--- START ---

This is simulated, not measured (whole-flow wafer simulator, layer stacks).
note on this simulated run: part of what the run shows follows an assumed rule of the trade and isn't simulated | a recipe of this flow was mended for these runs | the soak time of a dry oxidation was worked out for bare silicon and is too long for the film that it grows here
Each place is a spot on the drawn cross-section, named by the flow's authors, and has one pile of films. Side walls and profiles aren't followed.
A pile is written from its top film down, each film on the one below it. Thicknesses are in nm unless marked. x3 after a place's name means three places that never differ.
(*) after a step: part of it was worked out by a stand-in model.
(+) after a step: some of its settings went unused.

--- END ---

Print the records again, exactly as they stand above.

This is simulated, not measured (whole-flow wafer simulator, layer stacks).
note on this simulated run: part of what the run shows follows an assumed rule of the trade and isn't simulated | a recipe of this flow was mended for these runs | the soak time of a dry oxidation was worked out for bare silicon and is too long for the film that it grows here
Each place is a spot on the drawn cross-section, named by the flow's authors, and has one pile of films. Side walls and profiles aren't followed.
A pile is written from its top film down, each film on the one below it. Thicknesses are in nm unless marked. x3 after a place's name means three places that never differ.
(*) after a step: part of it was worked out by a stand-in model.
(+) after a step: some of its settings went unused.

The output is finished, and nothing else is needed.